Data shown
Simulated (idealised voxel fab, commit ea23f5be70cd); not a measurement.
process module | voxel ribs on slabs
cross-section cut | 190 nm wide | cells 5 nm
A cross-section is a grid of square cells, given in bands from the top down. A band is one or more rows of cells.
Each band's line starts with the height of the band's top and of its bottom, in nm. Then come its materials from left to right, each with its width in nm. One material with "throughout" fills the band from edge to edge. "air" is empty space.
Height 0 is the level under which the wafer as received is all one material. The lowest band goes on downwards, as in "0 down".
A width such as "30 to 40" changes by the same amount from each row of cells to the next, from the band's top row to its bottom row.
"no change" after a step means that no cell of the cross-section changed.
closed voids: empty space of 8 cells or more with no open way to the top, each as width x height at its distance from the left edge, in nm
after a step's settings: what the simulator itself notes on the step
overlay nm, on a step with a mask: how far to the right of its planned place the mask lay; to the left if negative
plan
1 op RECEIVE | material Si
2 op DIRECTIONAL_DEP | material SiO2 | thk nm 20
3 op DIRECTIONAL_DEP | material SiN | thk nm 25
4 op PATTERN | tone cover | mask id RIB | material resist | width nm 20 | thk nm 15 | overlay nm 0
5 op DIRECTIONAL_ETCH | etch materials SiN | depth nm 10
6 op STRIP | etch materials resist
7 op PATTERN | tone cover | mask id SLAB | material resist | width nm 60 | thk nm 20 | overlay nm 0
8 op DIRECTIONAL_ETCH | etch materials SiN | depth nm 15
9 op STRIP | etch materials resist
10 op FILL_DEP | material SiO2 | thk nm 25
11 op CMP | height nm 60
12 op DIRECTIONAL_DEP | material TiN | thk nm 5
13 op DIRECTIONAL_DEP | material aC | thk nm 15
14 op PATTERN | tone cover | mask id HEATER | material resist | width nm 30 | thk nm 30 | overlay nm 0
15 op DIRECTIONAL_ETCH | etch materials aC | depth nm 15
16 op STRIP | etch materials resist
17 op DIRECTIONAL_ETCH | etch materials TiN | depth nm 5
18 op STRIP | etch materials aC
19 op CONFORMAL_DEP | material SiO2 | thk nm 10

Work instruction
What you output must match the lines from the beginning of the material through the line with "2 op DIRECTIONAL_DEP | material SiO2" exactly, both ends included.

Response box
Simulated (idealised voxel fab, commit ea23f5be70cd); not a measurement.
process module | voxel ribs on slabs
cross-section cut | 190 nm wide | cells 5 nm
A cross-section is a grid of square cells, given in bands from the top down. A band is one or more rows of cells.
Each band's line starts with the height of the band's top and of its bottom, in nm. Then come its materials from left to right, each with its width in nm. One material with "throughout" fills the band from edge to edge. "air" is empty space.
Height 0 is the level under which the wafer as received is all one material. The lowest band goes on downwards, as in "0 down".
A width such as "30 to 40" changes by the same amount from each row of cells to the next, from the band's top row to its bottom row.
"no change" after a step means that no cell of the cross-section changed.
closed voids: empty space of 8 cells or more with no open way to the top, each as width x height at its distance from the left edge, in nm
after a step's settings: what the simulator itself notes on the step
overlay nm, on a step with a mask: how far to the right of its planned place the mask lay; to the left if negative
plan
1 op RECEIVE | material Si
2 op DIRECTIONAL_DEP | material SiO2 | thk nm 20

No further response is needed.